Reproduce all the entries beneath this sentence exactly.

====================

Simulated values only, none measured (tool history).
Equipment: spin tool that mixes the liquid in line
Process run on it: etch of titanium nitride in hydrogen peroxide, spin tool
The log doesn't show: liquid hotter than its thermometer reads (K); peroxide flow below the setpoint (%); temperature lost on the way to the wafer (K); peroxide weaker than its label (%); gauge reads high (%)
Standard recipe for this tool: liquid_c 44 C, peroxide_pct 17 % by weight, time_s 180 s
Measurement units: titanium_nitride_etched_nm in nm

====================

Exercise answer ::
Simulated values only, none measured (tool history).
Equipment: spin tool that mixes the liquid in line
Process run on it: etch of titanium nitride in hydrogen peroxide, spin tool
The log doesn't show: liquid hotter than its thermometer reads (K); peroxide flow below the setpoint (%); temperature lost on the way to the wafer (K); peroxide weaker than its label (%); gauge reads high (%)
Standard recipe for this tool: liquid_c 44 C, peroxide_pct 17 % by weight, time_s 180 s
Measurement units: titanium_nitride_etched_nm in nm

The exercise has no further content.